===== EXTRACTED RECORDS
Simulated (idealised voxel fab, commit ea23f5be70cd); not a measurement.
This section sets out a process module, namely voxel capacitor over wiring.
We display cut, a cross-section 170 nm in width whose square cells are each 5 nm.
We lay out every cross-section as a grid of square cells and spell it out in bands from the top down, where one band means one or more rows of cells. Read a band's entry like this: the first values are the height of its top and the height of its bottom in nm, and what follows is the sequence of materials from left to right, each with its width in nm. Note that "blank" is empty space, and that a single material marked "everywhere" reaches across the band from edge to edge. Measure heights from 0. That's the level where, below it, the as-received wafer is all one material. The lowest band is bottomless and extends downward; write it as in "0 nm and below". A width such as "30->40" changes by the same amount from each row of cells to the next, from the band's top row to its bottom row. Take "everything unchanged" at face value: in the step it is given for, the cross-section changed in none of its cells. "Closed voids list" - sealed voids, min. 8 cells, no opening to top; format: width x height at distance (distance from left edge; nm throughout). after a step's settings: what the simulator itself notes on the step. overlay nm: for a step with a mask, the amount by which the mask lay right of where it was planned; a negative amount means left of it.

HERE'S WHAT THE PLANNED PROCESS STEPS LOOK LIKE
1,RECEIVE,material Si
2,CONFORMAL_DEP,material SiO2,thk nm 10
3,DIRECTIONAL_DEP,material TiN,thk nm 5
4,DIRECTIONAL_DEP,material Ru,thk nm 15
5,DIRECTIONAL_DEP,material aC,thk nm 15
==========

** WORK ITEM **
Print each record again. Nothing may be left out.

** WRITTEN SOLUTION **
Simulated (idealised voxel fab, commit ea23f5be70cd); not a measurement.
This section sets out a process module, namely voxel capacitor over wiring.
We display cut, a cross-section 170 nm in width whose square cells are each 5 nm.
We lay out every cross-section as a grid of square cells and spell it out in bands from the top down, where one band means one or more rows of cells. Read a band's entry like this: the first values are the height of its top and the height of its bottom in nm, and what follows is the sequence of materials from left to right, each with its width in nm. Note that "blank" is empty space, and that a single material marked "everywhere" reaches across the band from edge to edge. Measure heights from 0. That's the level where, below it, the as-received wafer is all one material. The lowest band is bottomless and extends downward; write it as in "0 nm and below". A width such as "30->40" changes by the same amount from each row of cells to the next, from the band's top row to its bottom row. Take "everything unchanged" at face value: in the step it is given for, the cross-section changed in none of its cells. "Closed voids list" - sealed voids, min. 8 cells, no opening to top; format: width x height at distance (distance from left edge; nm throughout). after a step's settings: what the simulator itself notes on the step. overlay nm: for a step with a mask, the amount by which the mask lay right of where it was planned; a negative amount means left of it.

HERE'S WHAT THE PLANNED PROCESS STEPS LOOK LIKE
1,RECEIVE,material Si
2,CONFORMAL_DEP,material SiO2,thk nm 10
3,DIRECTIONAL_DEP,material TiN,thk nm 5
4,DIRECTIONAL_DEP,material Ru,thk nm 15
5,DIRECTIONAL_DEP,material aC,thk nm 15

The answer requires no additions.